———
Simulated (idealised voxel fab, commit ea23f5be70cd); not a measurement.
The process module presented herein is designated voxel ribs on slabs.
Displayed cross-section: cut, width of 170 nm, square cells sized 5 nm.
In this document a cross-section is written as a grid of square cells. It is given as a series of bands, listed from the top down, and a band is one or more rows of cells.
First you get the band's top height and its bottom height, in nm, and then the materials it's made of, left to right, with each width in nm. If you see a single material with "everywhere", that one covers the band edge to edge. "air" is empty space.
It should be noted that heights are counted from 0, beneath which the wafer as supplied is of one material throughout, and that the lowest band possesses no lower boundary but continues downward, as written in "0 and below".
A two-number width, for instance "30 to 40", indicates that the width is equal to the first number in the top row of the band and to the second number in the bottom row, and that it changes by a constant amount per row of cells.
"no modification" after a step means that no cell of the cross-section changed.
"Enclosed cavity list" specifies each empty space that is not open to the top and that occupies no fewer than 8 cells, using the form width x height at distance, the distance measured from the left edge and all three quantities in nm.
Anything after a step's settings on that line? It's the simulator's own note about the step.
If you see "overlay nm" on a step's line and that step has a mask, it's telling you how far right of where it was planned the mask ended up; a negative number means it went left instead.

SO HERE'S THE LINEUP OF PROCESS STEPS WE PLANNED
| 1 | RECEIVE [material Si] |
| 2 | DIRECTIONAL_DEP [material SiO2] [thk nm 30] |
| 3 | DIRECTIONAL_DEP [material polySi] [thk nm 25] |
———

### Exercise
Transcribe all of the material exactly. Omit nothing.

### Answer area
Simulated (idealised voxel fab, commit ea23f5be70cd); not a measurement.
The process module presented herein is designated voxel ribs on slabs.
Displayed cross-section: cut, width of 170 nm, square cells sized 5 nm.
In this document a cross-section is written as a grid of square cells. It is given as a series of bands, listed from the top down, and a band is one or more rows of cells.
First you get the band's top height and its bottom height, in nm, and then the materials it's made of, left to right, with each width in nm. If you see a single material with "everywhere", that one covers the band edge to edge. "air" is empty space.
It should be noted that heights are counted from 0, beneath which the wafer as supplied is of one material throughout, and that the lowest band possesses no lower boundary but continues downward, as written in "0 and below".
A two-number width, for instance "30 to 40", indicates that the width is equal to the first number in the top row of the band and to the second number in the bottom row, and that it changes by a constant amount per row of cells.
"no modification" after a step means that no cell of the cross-section changed.
"Enclosed cavity list" specifies each empty space that is not open to the top and that occupies no fewer than 8 cells, using the form width x height at distance, the distance measured from the left edge and all three quantities in nm.
Anything after a step's settings on that line? It's the simulator's own note about the step.
If you see "overlay nm" on a step's line and that step has a mask, it's telling you how far right of where it was planned the mask ended up; a negative number means it went left instead.

SO HERE'S THE LINEUP OF PROCESS STEPS WE PLANNED
| 1 | RECEIVE [material Si] |
| 2 | DIRECTIONAL_DEP [material SiO2] [thk nm 30] |
| 3 | DIRECTIONAL_DEP [material polySi] [thk nm 25] |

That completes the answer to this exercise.